**Information supplied:**
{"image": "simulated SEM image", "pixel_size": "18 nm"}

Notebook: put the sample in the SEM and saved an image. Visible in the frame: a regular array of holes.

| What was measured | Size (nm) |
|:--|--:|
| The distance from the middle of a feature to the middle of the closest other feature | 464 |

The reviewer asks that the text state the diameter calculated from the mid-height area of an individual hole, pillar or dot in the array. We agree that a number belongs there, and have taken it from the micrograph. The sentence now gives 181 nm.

**Work request:** Repeat verbatim the opening run of entries, ending with the line that contains "feature | 464 |".

**Worked solution:**
{"image": "simulated SEM image", "pixel_size": "18 nm"}

Notebook: put the sample in the SEM and saved an image. Visible in the frame: a regular array of holes.

| What was measured | Size (nm) |
|:--|--:|
| The distance from the middle of a feature to the middle of the closest other feature | 464 |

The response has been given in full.